○ ○ ○

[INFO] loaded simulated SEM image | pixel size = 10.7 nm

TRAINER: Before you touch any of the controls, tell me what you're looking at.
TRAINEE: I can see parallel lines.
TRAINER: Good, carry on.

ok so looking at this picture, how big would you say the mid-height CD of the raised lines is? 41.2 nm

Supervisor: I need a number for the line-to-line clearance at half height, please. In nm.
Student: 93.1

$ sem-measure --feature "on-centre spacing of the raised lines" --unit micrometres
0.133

○ ○ ○

▶ **Work instruction**
Copy, please, every line from the start of the entries down to the line that holds "TRAINER: Good, carry on.", with both of those lines included and no others.

▶ **Solution**
[INFO] loaded simulated SEM image | pixel size = 10.7 nm

TRAINER: Before you touch any of the controls, tell me what you're looking at.
TRAINEE: I can see parallel lines.
TRAINER: Good, carry on.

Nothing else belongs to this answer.